* [ACTIVITY]: Only one stretch of the records below should be repeated. It starts with the line containing "S4: abrasive content" and goes on through the line containing "Run 1, hour", exactly as written.

* [SOURCE MATERIAL]:
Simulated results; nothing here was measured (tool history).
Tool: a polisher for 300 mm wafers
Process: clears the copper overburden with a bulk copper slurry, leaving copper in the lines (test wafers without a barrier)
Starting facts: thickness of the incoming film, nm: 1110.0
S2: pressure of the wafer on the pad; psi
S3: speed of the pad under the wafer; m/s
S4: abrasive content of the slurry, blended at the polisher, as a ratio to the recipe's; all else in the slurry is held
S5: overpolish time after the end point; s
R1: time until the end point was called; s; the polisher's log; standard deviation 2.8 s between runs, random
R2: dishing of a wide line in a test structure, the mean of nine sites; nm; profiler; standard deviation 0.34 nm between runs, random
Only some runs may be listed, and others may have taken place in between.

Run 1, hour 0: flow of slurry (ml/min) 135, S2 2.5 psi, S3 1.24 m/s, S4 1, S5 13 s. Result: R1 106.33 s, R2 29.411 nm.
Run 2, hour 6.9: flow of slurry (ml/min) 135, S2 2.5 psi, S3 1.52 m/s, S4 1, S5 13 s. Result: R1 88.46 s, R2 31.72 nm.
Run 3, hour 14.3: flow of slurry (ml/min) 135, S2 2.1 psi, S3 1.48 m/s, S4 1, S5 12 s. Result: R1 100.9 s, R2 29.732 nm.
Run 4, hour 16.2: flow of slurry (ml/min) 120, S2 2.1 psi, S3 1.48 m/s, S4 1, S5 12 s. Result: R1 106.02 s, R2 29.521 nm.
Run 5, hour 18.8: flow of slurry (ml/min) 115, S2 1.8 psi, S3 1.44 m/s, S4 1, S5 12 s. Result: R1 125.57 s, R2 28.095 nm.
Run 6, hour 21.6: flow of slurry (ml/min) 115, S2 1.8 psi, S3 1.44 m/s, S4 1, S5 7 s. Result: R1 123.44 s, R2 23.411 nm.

* [ANSWER SECTION]:
S4: abrasive content of the slurry, blended at the polisher, as a ratio to the recipe's; all else in the slurry is held
S5: overpolish time after the end point; s
R1: time until the end point was called; s; the polisher's log; standard deviation 2.8 s between runs, random
R2: dishing of a wide line in a test structure, the mean of nine sites; nm; profiler; standard deviation 0.34 nm between runs, random
Only some runs may be listed, and others may have taken place in between.

Run 1, hour 0: flow of slurry (ml/min) 135, S2 2.5 psi, S3 1.24 m/s, S4 1, S5 13 s. Result: R1 106.33 s, R2 29.411 nm.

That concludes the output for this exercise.